Extracted material:
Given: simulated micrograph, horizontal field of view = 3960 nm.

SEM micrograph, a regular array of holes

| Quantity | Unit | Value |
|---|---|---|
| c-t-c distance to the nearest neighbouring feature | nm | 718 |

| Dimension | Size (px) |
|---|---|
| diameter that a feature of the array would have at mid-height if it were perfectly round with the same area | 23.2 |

Work order: Word for word, set down all of the material.

Task result:
Given: simulated micrograph, horizontal field of view = 3960 nm.

SEM micrograph, a regular array of holes

| Quantity | Unit | Value |
|---|---|---|
| c-t-c distance to the nearest neighbouring feature | nm | 718 |

| Dimension | Size (px) |
|---|---|
| diameter that a feature of the array would have at mid-height if it were perfectly round with the same area | 23.2 |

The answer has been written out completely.